Write out the data below exactly, beginning with the first line and ending once the line that has "The document below" is written.

•••••
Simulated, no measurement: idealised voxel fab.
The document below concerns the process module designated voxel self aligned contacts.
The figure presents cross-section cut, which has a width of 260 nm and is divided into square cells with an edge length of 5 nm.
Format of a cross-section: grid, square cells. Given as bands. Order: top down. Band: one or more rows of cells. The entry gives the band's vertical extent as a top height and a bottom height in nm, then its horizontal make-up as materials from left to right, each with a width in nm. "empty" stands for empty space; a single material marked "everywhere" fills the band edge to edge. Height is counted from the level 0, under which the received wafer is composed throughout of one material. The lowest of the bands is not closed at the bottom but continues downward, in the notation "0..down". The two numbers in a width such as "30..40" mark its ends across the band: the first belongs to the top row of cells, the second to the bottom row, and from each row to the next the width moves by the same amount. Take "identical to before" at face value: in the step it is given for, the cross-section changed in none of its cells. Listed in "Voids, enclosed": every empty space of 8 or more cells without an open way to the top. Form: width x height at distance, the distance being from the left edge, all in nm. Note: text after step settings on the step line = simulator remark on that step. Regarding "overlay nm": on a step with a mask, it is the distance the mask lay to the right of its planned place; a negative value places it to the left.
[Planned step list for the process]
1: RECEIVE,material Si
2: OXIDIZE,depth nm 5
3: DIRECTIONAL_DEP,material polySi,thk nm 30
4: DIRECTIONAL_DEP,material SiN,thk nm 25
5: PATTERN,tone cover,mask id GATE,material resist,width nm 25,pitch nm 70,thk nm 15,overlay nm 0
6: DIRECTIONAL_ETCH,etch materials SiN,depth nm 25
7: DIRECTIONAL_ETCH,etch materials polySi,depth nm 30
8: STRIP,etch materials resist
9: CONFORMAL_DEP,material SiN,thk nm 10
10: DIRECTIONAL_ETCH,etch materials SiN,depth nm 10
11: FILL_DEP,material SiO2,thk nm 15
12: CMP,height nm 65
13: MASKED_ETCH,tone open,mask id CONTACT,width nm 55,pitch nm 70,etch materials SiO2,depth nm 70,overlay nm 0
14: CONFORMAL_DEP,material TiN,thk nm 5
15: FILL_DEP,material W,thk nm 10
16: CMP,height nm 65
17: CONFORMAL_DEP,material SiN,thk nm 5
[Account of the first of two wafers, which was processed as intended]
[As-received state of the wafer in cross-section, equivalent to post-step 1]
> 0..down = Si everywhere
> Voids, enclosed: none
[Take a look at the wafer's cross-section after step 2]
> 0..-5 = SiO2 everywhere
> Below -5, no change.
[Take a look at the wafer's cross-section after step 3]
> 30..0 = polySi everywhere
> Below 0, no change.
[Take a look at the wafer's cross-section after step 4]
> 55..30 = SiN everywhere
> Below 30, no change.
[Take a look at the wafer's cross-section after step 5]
•••••

Exercise result
Simulated, no measurement: idealised voxel fab.
The document below concerns the process module designated voxel self aligned contacts.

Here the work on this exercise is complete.